**INFORMATION SUPPLIED**.
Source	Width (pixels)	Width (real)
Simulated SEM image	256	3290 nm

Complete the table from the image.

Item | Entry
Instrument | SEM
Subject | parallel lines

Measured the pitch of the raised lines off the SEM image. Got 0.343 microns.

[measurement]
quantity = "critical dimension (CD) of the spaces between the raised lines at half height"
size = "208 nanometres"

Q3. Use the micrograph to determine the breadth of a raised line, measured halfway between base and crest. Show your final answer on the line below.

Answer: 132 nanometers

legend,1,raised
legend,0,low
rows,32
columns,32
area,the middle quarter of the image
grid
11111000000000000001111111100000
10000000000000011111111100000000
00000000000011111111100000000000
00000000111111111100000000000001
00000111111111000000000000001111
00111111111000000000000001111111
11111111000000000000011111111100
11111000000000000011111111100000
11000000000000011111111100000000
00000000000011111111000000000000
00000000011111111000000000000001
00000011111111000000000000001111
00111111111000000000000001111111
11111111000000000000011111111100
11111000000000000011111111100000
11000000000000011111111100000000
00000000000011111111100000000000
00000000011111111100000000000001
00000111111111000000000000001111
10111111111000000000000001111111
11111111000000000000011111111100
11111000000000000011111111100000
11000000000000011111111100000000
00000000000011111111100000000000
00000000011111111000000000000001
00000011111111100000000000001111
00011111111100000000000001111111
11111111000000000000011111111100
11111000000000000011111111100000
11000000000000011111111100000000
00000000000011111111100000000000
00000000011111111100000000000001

**ACTIVITY**. Using the entries shown above, reproduce verbatim the lines from the line bearing "Answer: 132 nanometers" to the line bearing "00000000000011111111000000000000", inclusive.

**ANSWER AREA**.
Answer: 132 nanometers

legend,1,raised
legend,0,low
rows,32
columns,32
area,the middle quarter of the image
grid
11111000000000000001111111100000
10000000000000011111111100000000
00000000000011111111100000000000
00000000111111111100000000000001
00000111111111000000000000001111
00111111111000000000000001111111
11111111000000000000011111111100
11111000000000000011111111100000
11000000000000011111111100000000
00000000000011111111000000000000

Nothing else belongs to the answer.